++++++++++

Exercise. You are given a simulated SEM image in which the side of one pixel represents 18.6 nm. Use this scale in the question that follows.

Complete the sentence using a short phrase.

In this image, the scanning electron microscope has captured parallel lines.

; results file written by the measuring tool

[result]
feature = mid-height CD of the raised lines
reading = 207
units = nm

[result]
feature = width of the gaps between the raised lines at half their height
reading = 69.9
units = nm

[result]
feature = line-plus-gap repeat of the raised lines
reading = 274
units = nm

++++++++++

The answer should be an exact copy of the lines from the first line of the data through the line with "reading = 274" and should contain nothing else.

Exercise. You are given a simulated SEM image in which the side of one pixel represents 18.6 nm. Use this scale in the question that follows.

Complete the sentence using a short phrase.

In this image, the scanning electron microscope has captured parallel lines.

; results file written by the measuring tool

[result]
feature = mid-height CD of the raised lines
reading = 207
units = nm

[result]
feature = width of the gaps between the raised lines at half their height
reading = 69.9
units = nm

[result]
feature = line-plus-gap repeat of the raised lines
reading = 274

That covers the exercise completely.